□ □ □ □ □

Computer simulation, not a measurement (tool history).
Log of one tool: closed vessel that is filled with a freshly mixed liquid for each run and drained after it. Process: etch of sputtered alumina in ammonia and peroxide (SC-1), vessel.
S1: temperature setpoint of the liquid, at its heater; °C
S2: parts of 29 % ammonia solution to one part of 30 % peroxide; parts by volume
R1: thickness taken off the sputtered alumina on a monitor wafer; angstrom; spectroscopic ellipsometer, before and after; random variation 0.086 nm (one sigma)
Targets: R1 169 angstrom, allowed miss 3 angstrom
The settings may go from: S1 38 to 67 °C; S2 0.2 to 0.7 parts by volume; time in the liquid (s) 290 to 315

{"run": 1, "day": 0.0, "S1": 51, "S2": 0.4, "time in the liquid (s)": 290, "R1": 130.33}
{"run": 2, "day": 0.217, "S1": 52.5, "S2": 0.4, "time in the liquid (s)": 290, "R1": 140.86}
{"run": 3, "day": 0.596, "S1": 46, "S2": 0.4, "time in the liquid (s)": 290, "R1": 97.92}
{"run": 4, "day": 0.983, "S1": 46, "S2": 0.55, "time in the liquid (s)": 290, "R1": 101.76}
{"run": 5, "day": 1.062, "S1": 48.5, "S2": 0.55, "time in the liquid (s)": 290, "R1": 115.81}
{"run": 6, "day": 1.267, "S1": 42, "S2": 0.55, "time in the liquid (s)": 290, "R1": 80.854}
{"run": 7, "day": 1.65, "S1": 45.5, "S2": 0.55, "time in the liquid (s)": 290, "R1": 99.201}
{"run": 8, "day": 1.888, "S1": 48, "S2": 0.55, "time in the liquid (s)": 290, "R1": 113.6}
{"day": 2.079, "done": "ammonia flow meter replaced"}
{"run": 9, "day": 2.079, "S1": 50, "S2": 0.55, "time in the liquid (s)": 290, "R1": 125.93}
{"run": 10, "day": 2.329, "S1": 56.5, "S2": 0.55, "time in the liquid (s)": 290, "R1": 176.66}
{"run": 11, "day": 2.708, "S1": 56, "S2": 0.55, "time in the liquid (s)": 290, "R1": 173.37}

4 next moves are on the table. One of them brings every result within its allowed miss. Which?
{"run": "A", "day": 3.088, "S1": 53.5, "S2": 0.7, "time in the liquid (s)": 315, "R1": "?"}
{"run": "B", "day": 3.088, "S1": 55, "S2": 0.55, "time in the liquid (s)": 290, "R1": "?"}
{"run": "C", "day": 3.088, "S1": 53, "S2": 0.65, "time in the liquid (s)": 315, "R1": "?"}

□ □ □ □ □

_Requirement_. Copy out each line of the data above, exactly, if it lies between the line holding "S1: temperature setpoint" and the line holding "Targets: R1 169", inclusive; copy no other line.

_Task output_.
S1: temperature setpoint of the liquid, at its heater; °C
S2: parts of 29 % ammonia solution to one part of 30 % peroxide; parts by volume
R1: thickness taken off the sputtered alumina on a monitor wafer; angstrom; spectroscopic ellipsometer, before and after; random variation 0.086 nm (one sigma)
Targets: R1 169 angstrom, allowed miss 3 angstrom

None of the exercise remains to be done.